_Information_.
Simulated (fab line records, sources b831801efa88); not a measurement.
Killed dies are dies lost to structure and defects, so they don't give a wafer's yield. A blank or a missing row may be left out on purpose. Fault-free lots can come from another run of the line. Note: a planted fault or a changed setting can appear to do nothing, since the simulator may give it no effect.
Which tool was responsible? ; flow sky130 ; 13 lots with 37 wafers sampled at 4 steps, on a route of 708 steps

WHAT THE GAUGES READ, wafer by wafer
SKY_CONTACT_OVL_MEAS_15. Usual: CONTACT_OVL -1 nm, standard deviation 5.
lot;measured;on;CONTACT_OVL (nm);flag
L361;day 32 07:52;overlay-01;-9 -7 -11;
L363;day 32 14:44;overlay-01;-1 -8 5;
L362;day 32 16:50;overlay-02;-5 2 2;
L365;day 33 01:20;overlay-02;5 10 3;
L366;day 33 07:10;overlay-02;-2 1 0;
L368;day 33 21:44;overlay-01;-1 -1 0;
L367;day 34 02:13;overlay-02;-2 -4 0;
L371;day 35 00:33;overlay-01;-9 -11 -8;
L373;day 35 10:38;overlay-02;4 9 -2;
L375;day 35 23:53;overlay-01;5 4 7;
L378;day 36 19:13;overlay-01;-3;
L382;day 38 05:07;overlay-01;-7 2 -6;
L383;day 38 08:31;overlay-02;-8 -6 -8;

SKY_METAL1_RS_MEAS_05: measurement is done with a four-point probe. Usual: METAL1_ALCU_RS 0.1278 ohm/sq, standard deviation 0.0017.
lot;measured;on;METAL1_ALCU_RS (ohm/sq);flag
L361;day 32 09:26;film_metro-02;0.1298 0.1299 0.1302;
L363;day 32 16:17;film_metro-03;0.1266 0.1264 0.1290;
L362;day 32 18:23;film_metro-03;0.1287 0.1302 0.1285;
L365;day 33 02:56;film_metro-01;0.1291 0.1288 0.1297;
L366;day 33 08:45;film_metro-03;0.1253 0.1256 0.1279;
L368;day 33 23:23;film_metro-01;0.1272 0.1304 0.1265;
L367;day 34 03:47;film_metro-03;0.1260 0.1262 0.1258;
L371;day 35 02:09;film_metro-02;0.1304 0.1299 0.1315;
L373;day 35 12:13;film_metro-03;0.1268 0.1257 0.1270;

_Work order_. Reproduce the lines of the records exactly, from the first one through the line that contains "L365;day 33 01:20;overlay-02;5 10 3;".

_Your solution_.
Simulated (fab line records, sources b831801efa88); not a measurement.
Killed dies are dies lost to structure and defects, so they don't give a wafer's yield. A blank or a missing row may be left out on purpose. Fault-free lots can come from another run of the line. Note: a planted fault or a changed setting can appear to do nothing, since the simulator may give it no effect.
Which tool was responsible? ; flow sky130 ; 13 lots with 37 wafers sampled at 4 steps, on a route of 708 steps

WHAT THE GAUGES READ, wafer by wafer
SKY_CONTACT_OVL_MEAS_15. Usual: CONTACT_OVL -1 nm, standard deviation 5.
lot;measured;on;CONTACT_OVL (nm);flag
L361;day 32 07:52;overlay-01;-9 -7 -11;
L363;day 32 14:44;overlay-01;-1 -8 5;
L362;day 32 16:50;overlay-02;-5 2 2;
L365;day 33 01:20;overlay-02;5 10 3;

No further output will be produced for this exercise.